INFORMATION SHOWN ->
^^^^
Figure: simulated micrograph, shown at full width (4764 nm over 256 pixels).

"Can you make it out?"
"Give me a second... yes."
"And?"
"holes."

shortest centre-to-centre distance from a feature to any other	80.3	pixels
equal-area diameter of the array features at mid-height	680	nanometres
^^^^

BRIEF ->
Please transcribe the data above without changes, from its first line to its "shortest centre-to-centre distance" line, and leave out anything past that.

SOLUTION ->
Figure: simulated micrograph, shown at full width (4764 nm over 256 pixels).

"Can you make it out?"
"Give me a second... yes."
"And?"
"holes."

shortest centre-to-centre distance from a feature to any other	80.3	pixels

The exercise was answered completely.